> **EXTRACTED RECORDS**
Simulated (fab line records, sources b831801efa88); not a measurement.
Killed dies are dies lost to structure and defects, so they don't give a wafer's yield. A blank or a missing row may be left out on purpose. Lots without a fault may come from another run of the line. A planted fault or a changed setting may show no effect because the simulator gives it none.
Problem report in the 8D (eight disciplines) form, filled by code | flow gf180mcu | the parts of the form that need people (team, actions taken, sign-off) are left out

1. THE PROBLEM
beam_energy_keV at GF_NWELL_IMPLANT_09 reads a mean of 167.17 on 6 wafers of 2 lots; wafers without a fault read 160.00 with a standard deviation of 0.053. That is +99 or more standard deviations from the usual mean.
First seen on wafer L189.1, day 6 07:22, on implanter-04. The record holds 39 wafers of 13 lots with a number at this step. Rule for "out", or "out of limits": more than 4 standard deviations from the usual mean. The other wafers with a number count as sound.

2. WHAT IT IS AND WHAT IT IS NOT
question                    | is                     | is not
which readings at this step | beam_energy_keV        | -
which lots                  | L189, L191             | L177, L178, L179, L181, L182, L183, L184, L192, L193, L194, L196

> **ACTION ITEM**
Please transcribe only the lines in the records above running from the line that has "Killed dies are" through the line that has "beam_energy_keV at GF_NWELL_IMPLANT_09", both included, exactly as they appear.

> **WRITTEN REPLY**
Killed dies are dies lost to structure and defects, so they don't give a wafer's yield. A blank or a missing row may be left out on purpose. Lots without a fault may come from another run of the line. A planted fault or a changed setting may show no effect because the simulator gives it none.
Problem report in the 8D (eight disciplines) form, filled by code | flow gf180mcu | the parts of the form that need people (team, actions taken, sign-off) are left out

1. THE PROBLEM
beam_energy_keV at GF_NWELL_IMPLANT_09 reads a mean of 167.17 on 6 wafers of 2 lots; wafers without a fault read 160.00 with a standard deviation of 0.053. That is +99 or more standard deviations from the usual mean.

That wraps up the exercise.